> **Work instruction**
Write out again only the lines that run from the start of the entries to the line containing "note on this", both included.

> **Supplied information**
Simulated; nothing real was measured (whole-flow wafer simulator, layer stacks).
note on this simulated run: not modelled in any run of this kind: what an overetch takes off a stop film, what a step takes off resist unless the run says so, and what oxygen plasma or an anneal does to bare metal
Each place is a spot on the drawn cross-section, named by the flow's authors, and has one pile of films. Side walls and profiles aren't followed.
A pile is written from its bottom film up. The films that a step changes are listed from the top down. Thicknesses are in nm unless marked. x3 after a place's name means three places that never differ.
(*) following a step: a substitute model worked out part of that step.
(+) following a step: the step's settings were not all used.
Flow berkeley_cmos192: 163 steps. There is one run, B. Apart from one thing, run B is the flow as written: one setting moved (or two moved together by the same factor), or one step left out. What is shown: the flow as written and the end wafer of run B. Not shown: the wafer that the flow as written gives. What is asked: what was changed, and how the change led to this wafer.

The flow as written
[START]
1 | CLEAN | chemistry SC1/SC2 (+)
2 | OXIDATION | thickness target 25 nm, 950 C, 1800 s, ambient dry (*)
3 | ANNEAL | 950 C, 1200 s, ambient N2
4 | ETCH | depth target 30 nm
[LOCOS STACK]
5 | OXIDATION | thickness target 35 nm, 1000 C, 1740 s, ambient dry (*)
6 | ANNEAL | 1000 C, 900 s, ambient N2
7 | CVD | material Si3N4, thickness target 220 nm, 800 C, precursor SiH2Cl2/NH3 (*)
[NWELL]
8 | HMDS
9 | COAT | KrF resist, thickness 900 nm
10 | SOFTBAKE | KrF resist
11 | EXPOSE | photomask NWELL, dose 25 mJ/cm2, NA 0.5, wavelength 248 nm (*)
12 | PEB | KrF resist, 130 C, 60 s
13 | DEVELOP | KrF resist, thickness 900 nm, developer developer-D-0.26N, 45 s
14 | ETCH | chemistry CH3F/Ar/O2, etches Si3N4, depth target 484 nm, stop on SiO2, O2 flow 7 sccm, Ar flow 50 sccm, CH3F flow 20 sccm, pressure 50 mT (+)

> **Written response**
Simulated; nothing real was measured (whole-flow wafer simulator, layer stacks).
note on this simulated run: not modelled in any run of this kind: what an overetch takes off a stop film, what a step takes off resist unless the run says so, and what oxygen plasma or an anneal does to bare metal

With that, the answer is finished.